(RAW DATA):
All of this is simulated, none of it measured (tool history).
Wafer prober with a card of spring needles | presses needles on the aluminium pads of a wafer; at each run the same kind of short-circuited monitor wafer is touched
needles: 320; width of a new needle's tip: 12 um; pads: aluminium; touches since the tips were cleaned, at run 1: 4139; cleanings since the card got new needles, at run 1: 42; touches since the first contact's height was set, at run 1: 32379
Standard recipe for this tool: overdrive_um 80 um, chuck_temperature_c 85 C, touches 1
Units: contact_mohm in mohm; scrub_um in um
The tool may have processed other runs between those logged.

(ASSIGNED TASK): Reproduce the data above in full, keeping it exactly the same.

(TASK RESPONSE):
All of this is simulated, none of it measured (tool history).
Wafer prober with a card of spring needles | presses needles on the aluminium pads of a wafer; at each run the same kind of short-circuited monitor wafer is touched
needles: 320; width of a new needle's tip: 12 um; pads: aluminium; touches since the tips were cleaned, at run 1: 4139; cleanings since the card got new needles, at run 1: 42; touches since the first contact's height was set, at run 1: 32379
Standard recipe for this tool: overdrive_um 80 um, chuck_temperature_c 85 C, touches 1
Units: contact_mohm in mohm; scrub_um in um
The tool may have processed other runs between those logged.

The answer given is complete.